Given data START

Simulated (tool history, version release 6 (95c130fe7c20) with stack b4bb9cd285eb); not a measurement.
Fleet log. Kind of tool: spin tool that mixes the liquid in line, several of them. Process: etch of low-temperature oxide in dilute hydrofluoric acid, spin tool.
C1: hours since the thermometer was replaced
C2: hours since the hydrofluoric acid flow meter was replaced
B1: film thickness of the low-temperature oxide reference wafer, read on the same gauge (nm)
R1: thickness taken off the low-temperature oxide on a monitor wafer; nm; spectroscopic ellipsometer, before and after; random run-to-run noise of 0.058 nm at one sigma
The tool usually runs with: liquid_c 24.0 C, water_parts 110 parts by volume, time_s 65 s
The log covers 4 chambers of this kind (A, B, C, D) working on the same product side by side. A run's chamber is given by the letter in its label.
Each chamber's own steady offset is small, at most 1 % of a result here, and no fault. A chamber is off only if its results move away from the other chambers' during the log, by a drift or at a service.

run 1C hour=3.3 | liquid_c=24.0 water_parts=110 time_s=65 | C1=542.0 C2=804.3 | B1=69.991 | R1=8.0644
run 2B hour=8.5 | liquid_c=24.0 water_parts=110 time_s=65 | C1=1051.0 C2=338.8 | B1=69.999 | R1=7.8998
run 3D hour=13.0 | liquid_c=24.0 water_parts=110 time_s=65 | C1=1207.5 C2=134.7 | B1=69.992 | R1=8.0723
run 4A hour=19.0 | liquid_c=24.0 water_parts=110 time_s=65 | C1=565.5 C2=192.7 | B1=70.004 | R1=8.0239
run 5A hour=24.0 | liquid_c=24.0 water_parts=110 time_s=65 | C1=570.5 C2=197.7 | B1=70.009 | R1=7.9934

Given data END

*Task item:* Exact duplication of all the data above is expected.

*Your solution:*
Simulated (tool history, version release 6 (95c130fe7c20) with stack b4bb9cd285eb); not a measurement.
Fleet log. Kind of tool: spin tool that mixes the liquid in line, several of them. Process: etch of low-temperature oxide in dilute hydrofluoric acid, spin tool.
C1: hours since the thermometer was replaced
C2: hours since the hydrofluoric acid flow meter was replaced
B1: film thickness of the low-temperature oxide reference wafer, read on the same gauge (nm)
R1: thickness taken off the low-temperature oxide on a monitor wafer; nm; spectroscopic ellipsometer, before and after; random run-to-run noise of 0.058 nm at one sigma
The tool usually runs with: liquid_c 24.0 C, water_parts 110 parts by volume, time_s 65 s
The log covers 4 chambers of this kind (A, B, C, D) working on the same product side by side. A run's chamber is given by the letter in its label.
Each chamber's own steady offset is small, at most 1 % of a result here, and no fault. A chamber is off only if its results move away from the other chambers' during the log, by a drift or at a service.

run 1C hour=3.3 | liquid_c=24.0 water_parts=110 time_s=65 | C1=542.0 C2=804.3 | B1=69.991 | R1=8.0644
run 2B hour=8.5 | liquid_c=24.0 water_parts=110 time_s=65 | C1=1051.0 C2=338.8 | B1=69.999 | R1=7.8998
run 3D hour=13.0 | liquid_c=24.0 water_parts=110 time_s=65 | C1=1207.5 C2=134.7 | B1=69.992 | R1=8.0723
run 4A hour=19.0 | liquid_c=24.0 water_parts=110 time_s=65 | C1=565.5 C2=192.7 | B1=70.004 | R1=8.0239
run 5A hour=24.0 | liquid_c=24.0 water_parts=110 time_s=65 | C1=570.5 C2=197.7 | B1=70.009 | R1=7.9934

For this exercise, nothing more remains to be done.